++++++++++

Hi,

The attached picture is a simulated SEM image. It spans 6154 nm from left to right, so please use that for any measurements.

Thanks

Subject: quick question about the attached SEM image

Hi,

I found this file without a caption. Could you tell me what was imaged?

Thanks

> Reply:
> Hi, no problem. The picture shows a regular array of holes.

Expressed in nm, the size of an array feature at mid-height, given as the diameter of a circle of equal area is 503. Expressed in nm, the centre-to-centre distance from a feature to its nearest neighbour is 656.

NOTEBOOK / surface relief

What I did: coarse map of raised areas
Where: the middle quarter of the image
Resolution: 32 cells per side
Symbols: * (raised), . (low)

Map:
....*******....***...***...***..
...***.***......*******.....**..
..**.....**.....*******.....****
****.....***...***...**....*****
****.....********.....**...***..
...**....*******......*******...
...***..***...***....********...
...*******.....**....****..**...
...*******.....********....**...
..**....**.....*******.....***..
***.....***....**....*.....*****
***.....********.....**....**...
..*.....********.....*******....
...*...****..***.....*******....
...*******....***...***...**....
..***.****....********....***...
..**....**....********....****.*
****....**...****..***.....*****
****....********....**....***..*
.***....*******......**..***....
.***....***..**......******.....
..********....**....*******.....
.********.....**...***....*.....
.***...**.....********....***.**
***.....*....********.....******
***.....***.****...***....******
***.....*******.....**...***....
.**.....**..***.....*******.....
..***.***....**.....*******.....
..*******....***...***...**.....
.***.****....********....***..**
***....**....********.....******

++++++++++

-- Activity --
Repeat exactly the lines of the material above, taking the first line, the line with "array of holes.", and every line between them.

-- Written response --
Hi,

The attached picture is a simulated SEM image. It spans 6154 nm from left to right, so please use that for any measurements.

Thanks

Subject: quick question about the attached SEM image

Hi,

I found this file without a caption. Could you tell me what was imaged?

Thanks

> Reply:
> Hi, no problem. The picture shows a regular array of holes.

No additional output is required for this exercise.